========

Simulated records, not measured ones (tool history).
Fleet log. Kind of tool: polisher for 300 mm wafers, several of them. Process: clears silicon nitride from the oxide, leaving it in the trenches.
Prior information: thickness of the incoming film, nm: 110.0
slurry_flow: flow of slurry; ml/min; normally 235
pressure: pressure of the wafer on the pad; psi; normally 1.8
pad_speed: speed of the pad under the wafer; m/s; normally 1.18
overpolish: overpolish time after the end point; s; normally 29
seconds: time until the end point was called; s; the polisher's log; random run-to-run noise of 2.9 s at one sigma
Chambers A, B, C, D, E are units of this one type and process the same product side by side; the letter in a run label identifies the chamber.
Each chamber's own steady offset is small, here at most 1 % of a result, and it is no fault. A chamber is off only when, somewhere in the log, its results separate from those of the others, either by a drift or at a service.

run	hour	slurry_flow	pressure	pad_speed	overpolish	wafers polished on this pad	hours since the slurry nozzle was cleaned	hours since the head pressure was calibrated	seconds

========

▸ **TASK ITEM**:
From the data above, give every line again exactly as it appears.

▸ **EXERCISE OUTPUT**:
Simulated records, not measured ones (tool history).
Fleet log. Kind of tool: polisher for 300 mm wafers, several of them. Process: clears silicon nitride from the oxide, leaving it in the trenches.
Prior information: thickness of the incoming film, nm: 110.0
slurry_flow: flow of slurry; ml/min; normally 235
pressure: pressure of the wafer on the pad; psi; normally 1.8
pad_speed: speed of the pad under the wafer; m/s; normally 1.18
overpolish: overpolish time after the end point; s; normally 29
seconds: time until the end point was called; s; the polisher's log; random run-to-run noise of 2.9 s at one sigma
Chambers A, B, C, D, E are units of this one type and process the same product side by side; the letter in a run label identifies the chamber.
Each chamber's own steady offset is small, here at most 1 % of a result, and it is no fault. A chamber is off only when, somewhere in the log, its results separate from those of the others, either by a drift or at a service.

run	hour	slurry_flow	pressure	pad_speed	overpolish	wafers polished on this pad	hours since the slurry nozzle was cleaned	hours since the head pressure was calibrated	seconds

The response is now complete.